Required action:
Copy out every line below without alteration.

Data to examine:
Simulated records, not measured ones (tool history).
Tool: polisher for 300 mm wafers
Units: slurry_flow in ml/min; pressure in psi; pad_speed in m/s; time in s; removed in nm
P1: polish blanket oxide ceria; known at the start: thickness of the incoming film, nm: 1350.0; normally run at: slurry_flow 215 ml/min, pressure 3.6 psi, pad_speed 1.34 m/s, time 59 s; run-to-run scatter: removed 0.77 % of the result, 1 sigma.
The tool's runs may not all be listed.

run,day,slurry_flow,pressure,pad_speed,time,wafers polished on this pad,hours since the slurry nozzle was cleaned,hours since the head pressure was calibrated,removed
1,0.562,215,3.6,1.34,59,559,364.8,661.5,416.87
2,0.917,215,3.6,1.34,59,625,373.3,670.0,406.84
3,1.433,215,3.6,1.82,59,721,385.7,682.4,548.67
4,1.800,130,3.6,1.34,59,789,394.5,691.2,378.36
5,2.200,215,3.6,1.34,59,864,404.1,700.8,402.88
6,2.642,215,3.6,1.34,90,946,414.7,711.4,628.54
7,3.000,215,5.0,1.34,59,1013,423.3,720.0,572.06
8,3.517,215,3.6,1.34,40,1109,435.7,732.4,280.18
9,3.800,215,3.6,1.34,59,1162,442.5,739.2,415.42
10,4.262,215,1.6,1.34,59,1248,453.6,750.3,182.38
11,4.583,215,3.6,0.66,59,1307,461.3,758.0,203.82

Exercise response:
Simulated records, not measured ones (tool history).
Tool: polisher for 300 mm wafers
Units: slurry_flow in ml/min; pressure in psi; pad_speed in m/s; time in s; removed in nm
P1: polish blanket oxide ceria; known at the start: thickness of the incoming film, nm: 1350.0; normally run at: slurry_flow 215 ml/min, pressure 3.6 psi, pad_speed 1.34 m/s, time 59 s; run-to-run scatter: removed 0.77 % of the result, 1 sigma.
The tool's runs may not all be listed.

run,day,slurry_flow,pressure,pad_speed,time,wafers polished on this pad,hours since the slurry nozzle was cleaned,hours since the head pressure was calibrated,removed
1,0.562,215,3.6,1.34,59,559,364.8,661.5,416.87
2,0.917,215,3.6,1.34,59,625,373.3,670.0,406.84
3,1.433,215,3.6,1.82,59,721,385.7,682.4,548.67
4,1.800,130,3.6,1.34,59,789,394.5,691.2,378.36
5,2.200,215,3.6,1.34,59,864,404.1,700.8,402.88
6,2.642,215,3.6,1.34,90,946,414.7,711.4,628.54
7,3.000,215,5.0,1.34,59,1013,423.3,720.0,572.06
8,3.517,215,3.6,1.34,40,1109,435.7,732.4,280.18
9,3.800,215,3.6,1.34,59,1162,442.5,739.2,415.42
10,4.262,215,1.6,1.34,59,1248,453.6,750.3,182.38
11,4.583,215,3.6,0.66,59,1307,461.3,758.0,203.82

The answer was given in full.